■ **Brief**:
Please copy exactly the lines from the top of the data through the line containing "The record holds", and nothing else.

□ □ □ □ □ □ □

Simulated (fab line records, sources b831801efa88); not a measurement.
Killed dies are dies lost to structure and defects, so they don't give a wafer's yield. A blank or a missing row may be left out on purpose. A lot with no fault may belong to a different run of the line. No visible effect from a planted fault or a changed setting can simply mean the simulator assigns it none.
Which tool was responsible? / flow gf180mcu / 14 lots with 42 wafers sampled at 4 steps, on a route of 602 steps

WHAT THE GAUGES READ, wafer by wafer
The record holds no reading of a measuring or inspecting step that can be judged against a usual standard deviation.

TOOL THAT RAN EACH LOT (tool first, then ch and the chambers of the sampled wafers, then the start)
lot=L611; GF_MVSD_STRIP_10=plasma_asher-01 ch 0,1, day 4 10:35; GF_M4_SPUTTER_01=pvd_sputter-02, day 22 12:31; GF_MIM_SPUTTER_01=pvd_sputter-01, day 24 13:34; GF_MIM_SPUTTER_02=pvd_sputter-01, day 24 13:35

□ □ □ □ □ □ □

■ **Answer space**:
Simulated (fab line records, sources b831801efa88); not a measurement.
Killed dies are dies lost to structure and defects, so they don't give a wafer's yield. A blank or a missing row may be left out on purpose. A lot with no fault may belong to a different run of the line. No visible effect from a planted fault or a changed setting can simply mean the simulator assigns it none.
Which tool was responsible? / flow gf180mcu / 14 lots with 42 wafers sampled at 4 steps, on a route of 602 steps

WHAT THE GAUGES READ, wafer by wafer
The record holds no reading of a measuring or inspecting step that can be judged against a usual standard deviation.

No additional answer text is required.